### Required action
Output exactly the lines below, starting with the line that has "A wafer's yield" and going on through the line that has "lots that met", both included, and no other lines.

********************

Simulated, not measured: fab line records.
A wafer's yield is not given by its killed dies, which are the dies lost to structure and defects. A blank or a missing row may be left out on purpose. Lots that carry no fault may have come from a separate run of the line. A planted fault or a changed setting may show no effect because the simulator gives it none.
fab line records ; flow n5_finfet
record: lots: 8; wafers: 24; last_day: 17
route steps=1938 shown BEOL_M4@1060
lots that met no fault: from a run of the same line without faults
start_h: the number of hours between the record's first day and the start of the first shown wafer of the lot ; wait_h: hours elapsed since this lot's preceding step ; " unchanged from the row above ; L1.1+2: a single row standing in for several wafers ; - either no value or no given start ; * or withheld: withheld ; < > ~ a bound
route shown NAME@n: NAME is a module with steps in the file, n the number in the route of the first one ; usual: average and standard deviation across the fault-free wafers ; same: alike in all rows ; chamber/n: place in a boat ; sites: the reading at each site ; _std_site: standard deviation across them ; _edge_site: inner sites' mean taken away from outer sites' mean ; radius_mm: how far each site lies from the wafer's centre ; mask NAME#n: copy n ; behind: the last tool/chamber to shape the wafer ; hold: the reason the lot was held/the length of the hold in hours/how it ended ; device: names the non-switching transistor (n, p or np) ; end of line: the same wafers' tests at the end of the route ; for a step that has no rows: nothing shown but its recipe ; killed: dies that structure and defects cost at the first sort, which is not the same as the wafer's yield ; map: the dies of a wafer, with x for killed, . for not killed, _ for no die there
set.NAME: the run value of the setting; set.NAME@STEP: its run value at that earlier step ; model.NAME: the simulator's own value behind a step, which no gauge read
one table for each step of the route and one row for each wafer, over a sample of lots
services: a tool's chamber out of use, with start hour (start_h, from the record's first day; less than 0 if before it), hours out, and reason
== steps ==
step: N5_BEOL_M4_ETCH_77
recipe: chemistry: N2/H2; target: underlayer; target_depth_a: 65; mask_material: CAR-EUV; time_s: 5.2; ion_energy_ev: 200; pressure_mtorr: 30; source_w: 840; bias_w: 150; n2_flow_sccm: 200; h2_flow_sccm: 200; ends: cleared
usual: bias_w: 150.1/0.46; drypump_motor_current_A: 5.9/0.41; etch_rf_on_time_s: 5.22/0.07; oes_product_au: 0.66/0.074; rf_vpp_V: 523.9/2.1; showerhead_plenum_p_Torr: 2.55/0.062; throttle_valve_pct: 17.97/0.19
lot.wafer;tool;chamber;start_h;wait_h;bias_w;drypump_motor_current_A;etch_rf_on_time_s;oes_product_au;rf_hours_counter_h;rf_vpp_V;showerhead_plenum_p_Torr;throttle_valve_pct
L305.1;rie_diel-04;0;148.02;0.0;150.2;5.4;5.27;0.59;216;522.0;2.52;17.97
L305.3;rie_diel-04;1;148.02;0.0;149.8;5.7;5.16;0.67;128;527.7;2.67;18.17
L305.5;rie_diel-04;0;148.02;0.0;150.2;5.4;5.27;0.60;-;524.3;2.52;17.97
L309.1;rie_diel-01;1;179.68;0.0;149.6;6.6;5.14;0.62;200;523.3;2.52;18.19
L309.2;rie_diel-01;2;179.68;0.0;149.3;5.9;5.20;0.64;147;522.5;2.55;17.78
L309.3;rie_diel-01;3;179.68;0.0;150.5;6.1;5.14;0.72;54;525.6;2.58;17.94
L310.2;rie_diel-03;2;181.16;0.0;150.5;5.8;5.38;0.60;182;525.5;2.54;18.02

********************

### Exercise result
A wafer's yield is not given by its killed dies, which are the dies lost to structure and defects. A blank or a missing row may be left out on purpose. Lots that carry no fault may have come from a separate run of the line. A planted fault or a changed setting may show no effect because the simulator gives it none.
fab line records ; flow n5_finfet
record: lots: 8; wafers: 24; last_day: 17
route steps=1938 shown BEOL_M4@1060
lots that met no fault: from a run of the same line without faults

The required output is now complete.